· · ·

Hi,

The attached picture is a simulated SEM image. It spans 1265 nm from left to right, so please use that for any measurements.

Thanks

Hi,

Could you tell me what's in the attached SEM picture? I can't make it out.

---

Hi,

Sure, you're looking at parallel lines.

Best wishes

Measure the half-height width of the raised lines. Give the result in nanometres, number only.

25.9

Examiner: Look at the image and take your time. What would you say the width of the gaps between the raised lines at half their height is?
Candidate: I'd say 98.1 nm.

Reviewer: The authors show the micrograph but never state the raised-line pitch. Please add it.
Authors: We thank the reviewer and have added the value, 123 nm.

· · ·

WORK REQUEST:
Would you please write out, exactly and with no other lines, the stretch of the listing above from the line containing "Sure, you're looking at parallel lines." through the line containing "Reviewer: The authors"?

WRITTEN SOLUTION:
Sure, you're looking at parallel lines.

Best wishes

Measure the half-height width of the raised lines. Give the result in nanometres, number only.

25.9

Examiner: Look at the image and take your time. What would you say the width of the gaps between the raised lines at half their height is?
Candidate: I'd say 98.1 nm.

Reviewer: The authors show the micrograph but never state the raised-line pitch. Please add it.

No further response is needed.